**WORK ITEM:** A verbatim copy of the whole listing is what is needed.

***** AVAILABLE DATA *****

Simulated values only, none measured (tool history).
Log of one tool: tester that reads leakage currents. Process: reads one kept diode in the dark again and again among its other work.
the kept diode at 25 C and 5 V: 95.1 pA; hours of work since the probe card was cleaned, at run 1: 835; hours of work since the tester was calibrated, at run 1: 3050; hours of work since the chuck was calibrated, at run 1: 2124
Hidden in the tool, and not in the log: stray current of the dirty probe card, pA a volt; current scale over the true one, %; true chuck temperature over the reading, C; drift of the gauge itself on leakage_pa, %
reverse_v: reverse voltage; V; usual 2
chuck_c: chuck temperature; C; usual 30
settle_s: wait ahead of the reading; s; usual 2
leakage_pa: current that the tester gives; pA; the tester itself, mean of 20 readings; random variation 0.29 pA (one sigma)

*****

**WRITTEN RESPONSE:**
Simulated values only, none measured (tool history).
Log of one tool: tester that reads leakage currents. Process: reads one kept diode in the dark again and again among its other work.
the kept diode at 25 C and 5 V: 95.1 pA; hours of work since the probe card was cleaned, at run 1: 835; hours of work since the tester was calibrated, at run 1: 3050; hours of work since the chuck was calibrated, at run 1: 2124
Hidden in the tool, and not in the log: stray current of the dirty probe card, pA a volt; current scale over the true one, %; true chuck temperature over the reading, C; drift of the gauge itself on leakage_pa, %
reverse_v: reverse voltage; V; usual 2
chuck_c: chuck temperature; C; usual 30
settle_s: wait ahead of the reading; s; usual 2
leakage_pa: current that the tester gives; pA; the tester itself, mean of 20 readings; random variation 0.29 pA (one sigma)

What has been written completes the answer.